## Dataset extract
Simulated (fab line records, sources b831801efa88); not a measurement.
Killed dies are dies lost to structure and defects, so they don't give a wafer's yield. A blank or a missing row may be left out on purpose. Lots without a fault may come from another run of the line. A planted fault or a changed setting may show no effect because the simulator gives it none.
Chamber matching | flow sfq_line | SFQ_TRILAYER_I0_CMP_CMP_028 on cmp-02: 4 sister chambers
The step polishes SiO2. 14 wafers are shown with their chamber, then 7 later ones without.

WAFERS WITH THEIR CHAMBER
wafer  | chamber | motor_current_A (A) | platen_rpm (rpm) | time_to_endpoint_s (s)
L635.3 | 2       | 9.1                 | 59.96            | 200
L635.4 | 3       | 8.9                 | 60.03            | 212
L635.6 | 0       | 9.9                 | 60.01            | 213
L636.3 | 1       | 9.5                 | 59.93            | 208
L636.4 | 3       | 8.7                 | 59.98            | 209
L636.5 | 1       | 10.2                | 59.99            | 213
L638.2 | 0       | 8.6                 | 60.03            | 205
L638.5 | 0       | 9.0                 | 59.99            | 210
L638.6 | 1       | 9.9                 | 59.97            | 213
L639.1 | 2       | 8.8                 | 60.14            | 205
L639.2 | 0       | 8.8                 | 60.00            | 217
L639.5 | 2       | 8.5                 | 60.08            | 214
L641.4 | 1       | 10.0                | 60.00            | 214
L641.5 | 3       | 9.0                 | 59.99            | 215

## Brief
When you repeat the data, keep each line exactly as given.

## Task response
Simulated (fab line records, sources b831801efa88); not a measurement.
Killed dies are dies lost to structure and defects, so they don't give a wafer's yield. A blank or a missing row may be left out on purpose. Lots without a fault may come from another run of the line. A planted fault or a changed setting may show no effect because the simulator gives it none.
Chamber matching | flow sfq_line | SFQ_TRILAYER_I0_CMP_CMP_028 on cmp-02: 4 sister chambers
The step polishes SiO2. 14 wafers are shown with their chamber, then 7 later ones without.

WAFERS WITH THEIR CHAMBER
wafer  | chamber | motor_current_A (A) | platen_rpm (rpm) | time_to_endpoint_s (s)
L635.3 | 2       | 9.1                 | 59.96            | 200
L635.4 | 3       | 8.9                 | 60.03            | 212
L635.6 | 0       | 9.9                 | 60.01            | 213
L636.3 | 1       | 9.5                 | 59.93            | 208
L636.4 | 3       | 8.7                 | 59.98            | 209
L636.5 | 1       | 10.2                | 59.99            | 213
L638.2 | 0       | 8.6                 | 60.03            | 205
L638.5 | 0       | 9.0                 | 59.99            | 210
L638.6 | 1       | 9.9                 | 59.97            | 213
L639.1 | 2       | 8.8                 | 60.14            | 205
L639.2 | 0       | 8.8                 | 60.00            | 217
L639.5 | 2       | 8.5                 | 60.08            | 214
L641.4 | 1       | 10.0                | 60.00            | 214
L641.5 | 3       | 9.0                 | 59.99            | 215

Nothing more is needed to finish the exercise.